*Work order*. Would you print all of the entries word for word?

Records provided below:

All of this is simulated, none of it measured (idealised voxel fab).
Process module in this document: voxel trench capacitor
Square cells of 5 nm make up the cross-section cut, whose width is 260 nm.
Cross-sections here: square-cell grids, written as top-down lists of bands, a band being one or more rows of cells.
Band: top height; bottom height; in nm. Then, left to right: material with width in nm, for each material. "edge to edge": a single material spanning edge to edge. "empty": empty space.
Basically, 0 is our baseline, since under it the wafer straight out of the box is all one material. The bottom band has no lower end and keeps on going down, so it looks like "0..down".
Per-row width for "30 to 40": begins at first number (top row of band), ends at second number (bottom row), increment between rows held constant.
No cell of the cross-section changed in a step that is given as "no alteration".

End of Records provided.

*Written answer*.
All of this is simulated, none of it measured (idealised voxel fab).
Process module in this document: voxel trench capacitor
Square cells of 5 nm make up the cross-section cut, whose width is 260 nm.
Cross-sections here: square-cell grids, written as top-down lists of bands, a band being one or more rows of cells.
Band: top height; bottom height; in nm. Then, left to right: material with width in nm, for each material. "edge to edge": a single material spanning edge to edge. "empty": empty space.
Basically, 0 is our baseline, since under it the wafer straight out of the box is all one material. The bottom band has no lower end and keeps on going down, so it looks like "0..down".
Per-row width for "30 to 40": begins at first number (top row of band), ends at second number (bottom row), increment between rows held constant.
No cell of the cross-section changed in a step that is given as "no alteration".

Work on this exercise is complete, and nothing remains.